======== GIVEN ENTRIES

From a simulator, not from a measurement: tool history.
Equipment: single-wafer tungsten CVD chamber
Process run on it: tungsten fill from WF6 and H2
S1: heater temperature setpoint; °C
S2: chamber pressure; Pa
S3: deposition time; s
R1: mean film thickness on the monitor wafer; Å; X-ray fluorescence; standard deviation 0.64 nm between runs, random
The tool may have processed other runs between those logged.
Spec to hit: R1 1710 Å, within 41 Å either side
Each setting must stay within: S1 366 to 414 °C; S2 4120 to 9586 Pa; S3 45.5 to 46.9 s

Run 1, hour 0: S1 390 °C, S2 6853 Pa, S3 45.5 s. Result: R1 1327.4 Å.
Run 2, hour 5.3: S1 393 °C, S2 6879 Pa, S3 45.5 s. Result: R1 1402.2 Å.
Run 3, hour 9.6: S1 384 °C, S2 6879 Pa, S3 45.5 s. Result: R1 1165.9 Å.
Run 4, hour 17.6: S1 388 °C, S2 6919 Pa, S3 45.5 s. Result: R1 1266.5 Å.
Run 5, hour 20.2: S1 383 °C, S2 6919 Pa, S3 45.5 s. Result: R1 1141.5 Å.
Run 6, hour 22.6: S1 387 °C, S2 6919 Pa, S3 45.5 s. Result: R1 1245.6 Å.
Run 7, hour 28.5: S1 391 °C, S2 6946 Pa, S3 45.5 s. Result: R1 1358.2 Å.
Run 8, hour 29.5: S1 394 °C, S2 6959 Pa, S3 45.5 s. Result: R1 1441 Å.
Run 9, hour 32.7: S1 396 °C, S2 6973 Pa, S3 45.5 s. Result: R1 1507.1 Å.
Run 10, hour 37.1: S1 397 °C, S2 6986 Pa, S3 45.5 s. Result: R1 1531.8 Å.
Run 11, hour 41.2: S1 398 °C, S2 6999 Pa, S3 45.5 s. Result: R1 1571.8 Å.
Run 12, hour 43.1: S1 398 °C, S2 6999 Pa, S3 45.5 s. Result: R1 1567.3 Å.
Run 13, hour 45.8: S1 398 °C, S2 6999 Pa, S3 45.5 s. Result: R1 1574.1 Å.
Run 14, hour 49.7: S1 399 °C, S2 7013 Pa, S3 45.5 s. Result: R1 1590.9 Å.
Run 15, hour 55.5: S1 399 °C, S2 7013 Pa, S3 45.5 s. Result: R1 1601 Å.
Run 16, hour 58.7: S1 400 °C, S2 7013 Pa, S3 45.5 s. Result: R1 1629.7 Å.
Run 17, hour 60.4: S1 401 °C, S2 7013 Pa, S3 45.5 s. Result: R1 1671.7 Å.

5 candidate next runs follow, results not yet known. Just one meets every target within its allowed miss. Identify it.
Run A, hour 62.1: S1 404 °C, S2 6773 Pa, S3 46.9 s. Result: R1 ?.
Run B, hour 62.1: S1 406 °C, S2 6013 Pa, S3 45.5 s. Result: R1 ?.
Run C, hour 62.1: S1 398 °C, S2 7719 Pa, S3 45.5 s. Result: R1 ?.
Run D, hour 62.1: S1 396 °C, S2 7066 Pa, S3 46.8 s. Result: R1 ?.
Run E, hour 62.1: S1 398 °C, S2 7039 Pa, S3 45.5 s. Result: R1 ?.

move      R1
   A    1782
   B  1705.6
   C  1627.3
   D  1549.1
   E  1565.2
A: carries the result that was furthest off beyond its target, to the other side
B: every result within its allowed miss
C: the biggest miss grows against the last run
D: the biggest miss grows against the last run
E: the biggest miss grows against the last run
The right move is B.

================

WORK TASK |
Repeat every line of the data word for word until you have repeated the line that contains "S3: deposition time; s", which is the last one to include.

PROBLEM SOLUTION |
From a simulator, not from a measurement: tool history.
Equipment: single-wafer tungsten CVD chamber
Process run on it: tungsten fill from WF6 and H2
S1: heater temperature setpoint; °C
S2: chamber pressure; Pa
S3: deposition time; s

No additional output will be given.